----------

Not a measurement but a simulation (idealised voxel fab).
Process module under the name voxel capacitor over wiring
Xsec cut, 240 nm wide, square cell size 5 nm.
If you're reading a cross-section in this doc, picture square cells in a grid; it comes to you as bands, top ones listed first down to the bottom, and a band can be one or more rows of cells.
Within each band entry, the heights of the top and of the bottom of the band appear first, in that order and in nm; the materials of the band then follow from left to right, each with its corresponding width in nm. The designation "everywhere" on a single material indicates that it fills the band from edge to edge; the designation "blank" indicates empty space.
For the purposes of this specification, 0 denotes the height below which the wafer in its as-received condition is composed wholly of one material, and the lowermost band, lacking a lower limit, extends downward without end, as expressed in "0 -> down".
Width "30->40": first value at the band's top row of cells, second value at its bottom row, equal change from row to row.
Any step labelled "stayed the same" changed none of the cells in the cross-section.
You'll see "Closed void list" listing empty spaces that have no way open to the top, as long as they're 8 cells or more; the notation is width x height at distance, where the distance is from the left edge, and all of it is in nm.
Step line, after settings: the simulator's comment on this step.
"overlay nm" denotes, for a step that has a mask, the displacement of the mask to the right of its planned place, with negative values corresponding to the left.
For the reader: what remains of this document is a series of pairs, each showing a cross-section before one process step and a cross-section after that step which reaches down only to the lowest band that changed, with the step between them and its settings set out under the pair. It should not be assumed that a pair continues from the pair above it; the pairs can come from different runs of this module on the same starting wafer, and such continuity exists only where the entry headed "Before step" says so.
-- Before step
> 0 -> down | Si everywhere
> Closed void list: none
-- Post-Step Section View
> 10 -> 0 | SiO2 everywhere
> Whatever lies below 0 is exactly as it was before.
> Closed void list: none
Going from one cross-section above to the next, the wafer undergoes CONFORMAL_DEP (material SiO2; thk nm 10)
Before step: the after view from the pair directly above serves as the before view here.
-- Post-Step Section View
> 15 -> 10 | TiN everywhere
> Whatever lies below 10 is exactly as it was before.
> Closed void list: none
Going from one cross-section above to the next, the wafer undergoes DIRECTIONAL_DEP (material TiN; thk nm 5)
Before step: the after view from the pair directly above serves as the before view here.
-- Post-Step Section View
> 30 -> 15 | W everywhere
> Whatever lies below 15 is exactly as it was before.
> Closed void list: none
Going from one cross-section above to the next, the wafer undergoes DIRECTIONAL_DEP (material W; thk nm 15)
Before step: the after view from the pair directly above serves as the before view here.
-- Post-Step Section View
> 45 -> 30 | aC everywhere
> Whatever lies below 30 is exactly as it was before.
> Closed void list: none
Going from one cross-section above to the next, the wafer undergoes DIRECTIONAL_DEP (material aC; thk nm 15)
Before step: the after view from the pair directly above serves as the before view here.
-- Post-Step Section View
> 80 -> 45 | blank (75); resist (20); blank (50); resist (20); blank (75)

----------

▶ [Work task] Lines from the first one above through the line containing "Within each band" are to be retyped exactly, both included, and nothing more.

▶ [Task output]
Not a measurement but a simulation (idealised voxel fab).
Process module under the name voxel capacitor over wiring
Xsec cut, 240 nm wide, square cell size 5 nm.
If you're reading a cross-section in this doc, picture square cells in a grid; it comes to you as bands, top ones listed first down to the bottom, and a band can be one or more rows of cells.
Within each band entry, the heights of the top and of the bottom of the band appear first, in that order and in nm; the materials of the band then follow from left to right, each with its corresponding width in nm. The designation "everywhere" on a single material indicates that it fills the band from edge to edge; the designation "blank" indicates empty space.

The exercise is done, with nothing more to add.